=== Begin Enclosure ===

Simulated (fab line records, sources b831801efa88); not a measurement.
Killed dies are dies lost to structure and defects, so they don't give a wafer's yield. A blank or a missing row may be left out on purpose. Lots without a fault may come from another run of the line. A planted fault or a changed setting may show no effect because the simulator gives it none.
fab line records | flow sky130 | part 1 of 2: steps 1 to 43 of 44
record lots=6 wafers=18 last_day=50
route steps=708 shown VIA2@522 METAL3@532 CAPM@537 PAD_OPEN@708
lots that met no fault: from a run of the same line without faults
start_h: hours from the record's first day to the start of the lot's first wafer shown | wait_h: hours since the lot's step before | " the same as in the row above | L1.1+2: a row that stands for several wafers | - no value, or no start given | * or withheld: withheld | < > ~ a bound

=== End Enclosure ===

*TASK ITEM*:
The required result is an identical copy of the records above.

*RESPONSE AREA*:
Simulated (fab line records, sources b831801efa88); not a measurement.
Killed dies are dies lost to structure and defects, so they don't give a wafer's yield. A blank or a missing row may be left out on purpose. Lots without a fault may come from another run of the line. A planted fault or a changed setting may show no effect because the simulator gives it none.
fab line records | flow sky130 | part 1 of 2: steps 1 to 43 of 44
record lots=6 wafers=18 last_day=50
route steps=708 shown VIA2@522 METAL3@532 CAPM@537 PAD_OPEN@708
lots that met no fault: from a run of the same line without faults
start_h: hours from the record's first day to the start of the lot's first wafer shown | wait_h: hours since the lot's step before | " the same as in the row above | L1.1+2: a row that stands for several wafers | - no value, or no start given | * or withheld: withheld | < > ~ a bound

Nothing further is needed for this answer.